## Given information
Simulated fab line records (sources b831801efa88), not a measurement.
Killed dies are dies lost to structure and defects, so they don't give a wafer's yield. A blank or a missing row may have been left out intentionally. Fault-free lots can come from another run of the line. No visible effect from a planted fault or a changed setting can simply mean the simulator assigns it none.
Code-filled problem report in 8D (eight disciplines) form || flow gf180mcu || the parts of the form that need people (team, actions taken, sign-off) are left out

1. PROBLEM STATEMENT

## Work order
The entries need to be set down again in full, with no word changed.

## Solution
Simulated fab line records (sources b831801efa88), not a measurement.
Killed dies are dies lost to structure and defects, so they don't give a wafer's yield. A blank or a missing row may have been left out intentionally. Fault-free lots can come from another run of the line. No visible effect from a planted fault or a changed setting can simply mean the simulator assigns it none.
Code-filled problem report in 8D (eight disciplines) form || flow gf180mcu || the parts of the form that need people (team, actions taken, sign-off) are left out

1. PROBLEM STATEMENT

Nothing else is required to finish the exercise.